Work instruction — Working from the top of the records below, reproduce each line exactly, ending once you have written the line containing "note on this".

** Opening Extracted information block **

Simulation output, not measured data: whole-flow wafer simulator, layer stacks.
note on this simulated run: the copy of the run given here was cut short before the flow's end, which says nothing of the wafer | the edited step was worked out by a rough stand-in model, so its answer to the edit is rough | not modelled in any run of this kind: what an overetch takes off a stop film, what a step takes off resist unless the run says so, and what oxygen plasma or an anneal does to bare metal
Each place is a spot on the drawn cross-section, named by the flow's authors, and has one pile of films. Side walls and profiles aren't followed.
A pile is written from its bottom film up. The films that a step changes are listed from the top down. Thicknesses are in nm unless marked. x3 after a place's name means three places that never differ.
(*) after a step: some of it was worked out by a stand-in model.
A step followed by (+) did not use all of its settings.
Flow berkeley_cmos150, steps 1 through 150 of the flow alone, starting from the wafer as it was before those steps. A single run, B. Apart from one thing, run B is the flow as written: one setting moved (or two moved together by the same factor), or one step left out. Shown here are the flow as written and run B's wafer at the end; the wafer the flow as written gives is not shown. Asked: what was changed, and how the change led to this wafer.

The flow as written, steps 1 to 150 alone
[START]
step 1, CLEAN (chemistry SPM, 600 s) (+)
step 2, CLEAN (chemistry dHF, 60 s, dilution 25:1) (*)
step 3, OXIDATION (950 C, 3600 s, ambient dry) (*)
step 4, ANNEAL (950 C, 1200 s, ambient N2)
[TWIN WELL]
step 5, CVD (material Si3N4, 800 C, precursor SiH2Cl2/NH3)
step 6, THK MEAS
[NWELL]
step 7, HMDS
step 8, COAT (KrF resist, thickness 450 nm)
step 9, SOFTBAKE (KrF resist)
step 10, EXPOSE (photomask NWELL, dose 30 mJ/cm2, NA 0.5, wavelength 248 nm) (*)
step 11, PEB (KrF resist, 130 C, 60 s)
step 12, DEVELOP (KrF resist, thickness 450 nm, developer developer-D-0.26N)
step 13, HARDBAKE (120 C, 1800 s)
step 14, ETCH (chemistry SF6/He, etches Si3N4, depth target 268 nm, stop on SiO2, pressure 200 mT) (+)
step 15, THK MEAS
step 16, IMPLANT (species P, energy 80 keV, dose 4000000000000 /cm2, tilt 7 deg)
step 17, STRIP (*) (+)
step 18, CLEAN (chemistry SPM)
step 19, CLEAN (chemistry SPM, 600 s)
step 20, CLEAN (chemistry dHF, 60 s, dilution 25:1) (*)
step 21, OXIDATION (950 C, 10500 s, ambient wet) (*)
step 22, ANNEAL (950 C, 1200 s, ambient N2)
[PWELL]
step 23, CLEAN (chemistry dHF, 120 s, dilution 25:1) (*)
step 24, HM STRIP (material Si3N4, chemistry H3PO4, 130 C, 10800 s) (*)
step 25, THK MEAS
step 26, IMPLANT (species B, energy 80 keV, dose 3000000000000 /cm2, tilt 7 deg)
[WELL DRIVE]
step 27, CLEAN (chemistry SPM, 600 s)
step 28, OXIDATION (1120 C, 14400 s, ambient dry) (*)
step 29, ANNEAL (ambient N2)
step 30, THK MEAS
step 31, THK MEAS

** Closing Extracted information block **

Task result —
Simulation output, not measured data: whole-flow wafer simulator, layer stacks.
note on this simulated run: the copy of the run given here was cut short before the flow's end, which says nothing of the wafer | the edited step was worked out by a rough stand-in model, so its answer to the edit is rough | not modelled in any run of this kind: what an overetch takes off a stop film, what a step takes off resist unless the run says so, and what oxygen plasma or an anneal does to bare metal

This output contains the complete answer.